**Assignment:** Return every line of the data below, exactly.

**Excerpted data:**
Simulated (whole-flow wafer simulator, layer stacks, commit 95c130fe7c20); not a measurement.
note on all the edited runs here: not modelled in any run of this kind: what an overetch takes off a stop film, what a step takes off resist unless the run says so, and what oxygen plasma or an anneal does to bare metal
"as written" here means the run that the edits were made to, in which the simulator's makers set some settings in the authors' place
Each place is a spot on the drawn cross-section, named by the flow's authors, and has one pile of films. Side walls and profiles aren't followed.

**Answer area:**
Simulated (whole-flow wafer simulator, layer stacks, commit 95c130fe7c20); not a measurement.
note on all the edited runs here: not modelled in any run of this kind: what an overetch takes off a stop film, what a step takes off resist unless the run says so, and what oxygen plasma or an anneal does to bare metal
"as written" here means the run that the edits were made to, in which the simulator's makers set some settings in the authors' place
Each place is a spot on the drawn cross-section, named by the flow's authors, and has one pile of films. Side walls and profiles aren't followed.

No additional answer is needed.